Work request >>
Transcribe only the lines between the first line of the records and the line containing "L946 | day 29", inclusive, exactly as written.

*** Provided data Section Begins ***

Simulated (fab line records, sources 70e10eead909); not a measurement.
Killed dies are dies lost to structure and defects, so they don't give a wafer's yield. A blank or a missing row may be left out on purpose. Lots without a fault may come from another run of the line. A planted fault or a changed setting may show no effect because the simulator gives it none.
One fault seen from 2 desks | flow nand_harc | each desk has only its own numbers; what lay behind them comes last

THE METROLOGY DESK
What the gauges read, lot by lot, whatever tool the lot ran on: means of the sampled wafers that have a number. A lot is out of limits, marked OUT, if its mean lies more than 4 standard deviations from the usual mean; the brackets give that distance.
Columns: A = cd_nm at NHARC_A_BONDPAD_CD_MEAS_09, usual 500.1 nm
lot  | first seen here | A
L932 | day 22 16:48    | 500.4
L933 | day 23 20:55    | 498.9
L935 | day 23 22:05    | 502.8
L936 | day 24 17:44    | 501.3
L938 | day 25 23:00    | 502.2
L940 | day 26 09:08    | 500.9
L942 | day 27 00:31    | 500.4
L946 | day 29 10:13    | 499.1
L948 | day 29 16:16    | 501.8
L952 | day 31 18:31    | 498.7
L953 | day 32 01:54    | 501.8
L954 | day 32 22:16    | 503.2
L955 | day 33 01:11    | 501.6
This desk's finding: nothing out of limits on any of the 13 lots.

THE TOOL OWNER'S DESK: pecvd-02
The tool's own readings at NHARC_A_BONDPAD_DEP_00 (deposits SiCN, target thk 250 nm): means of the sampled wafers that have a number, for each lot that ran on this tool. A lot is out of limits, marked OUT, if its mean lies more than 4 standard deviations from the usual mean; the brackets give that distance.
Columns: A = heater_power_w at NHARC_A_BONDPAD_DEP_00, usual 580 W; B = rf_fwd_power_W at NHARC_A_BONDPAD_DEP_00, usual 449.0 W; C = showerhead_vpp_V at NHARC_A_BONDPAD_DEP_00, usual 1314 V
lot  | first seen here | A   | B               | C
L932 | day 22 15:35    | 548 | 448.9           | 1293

*** Provided data Section Ends ***

Task solution >>
Simulated (fab line records, sources 70e10eead909); not a measurement.
Killed dies are dies lost to structure and defects, so they don't give a wafer's yield. A blank or a missing row may be left out on purpose. Lots without a fault may come from another run of the line. A planted fault or a changed setting may show no effect because the simulator gives it none.
One fault seen from 2 desks | flow nand_harc | each desk has only its own numbers; what lay behind them comes last

THE METROLOGY DESK
What the gauges read, lot by lot, whatever tool the lot ran on: means of the sampled wafers that have a number. A lot is out of limits, marked OUT, if its mean lies more than 4 standard deviations from the usual mean; the brackets give that distance.
Columns: A = cd_nm at NHARC_A_BONDPAD_CD_MEAS_09, usual 500.1 nm
lot  | first seen here | A
L932 | day 22 16:48    | 500.4
L933 | day 23 20:55    | 498.9
L935 | day 23 22:05    | 502.8
L936 | day 24 17:44    | 501.3
L938 | day 25 23:00    | 502.2
L940 | day 26 09:08    | 500.9
L942 | day 27 00:31    | 500.4
L946 | day 29 10:13    | 499.1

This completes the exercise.